## Work order
Output only the stretch of the listing that starts at the line containing "S1: temperature setpoint" and ends at the line containing "This log may", reproduced exactly with both ends.

BEGIN

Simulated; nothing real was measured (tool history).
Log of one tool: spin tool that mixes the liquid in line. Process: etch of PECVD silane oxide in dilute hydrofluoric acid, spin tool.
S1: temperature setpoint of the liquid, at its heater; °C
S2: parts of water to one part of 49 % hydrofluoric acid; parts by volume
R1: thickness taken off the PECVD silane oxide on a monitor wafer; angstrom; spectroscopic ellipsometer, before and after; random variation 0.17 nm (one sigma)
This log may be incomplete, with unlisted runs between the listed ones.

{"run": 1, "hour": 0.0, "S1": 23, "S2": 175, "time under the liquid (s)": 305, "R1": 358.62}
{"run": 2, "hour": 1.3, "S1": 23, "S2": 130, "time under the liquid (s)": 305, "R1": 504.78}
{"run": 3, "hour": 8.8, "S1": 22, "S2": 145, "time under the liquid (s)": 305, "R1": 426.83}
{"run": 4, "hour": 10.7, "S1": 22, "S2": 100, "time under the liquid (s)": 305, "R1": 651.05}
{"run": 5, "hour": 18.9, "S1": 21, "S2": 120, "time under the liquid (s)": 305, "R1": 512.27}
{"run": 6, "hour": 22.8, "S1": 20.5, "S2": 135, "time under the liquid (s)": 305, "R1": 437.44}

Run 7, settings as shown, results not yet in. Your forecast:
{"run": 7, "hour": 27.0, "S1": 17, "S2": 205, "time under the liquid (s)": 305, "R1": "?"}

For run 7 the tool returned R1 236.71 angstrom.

END

## Answer box
S1: temperature setpoint of the liquid, at its heater; °C
S2: parts of water to one part of 49 % hydrofluoric acid; parts by volume
R1: thickness taken off the PECVD silane oxide on a monitor wafer; angstrom; spectroscopic ellipsometer, before and after; random variation 0.17 nm (one sigma)
This log may be incomplete, with unlisted runs between the listed ones.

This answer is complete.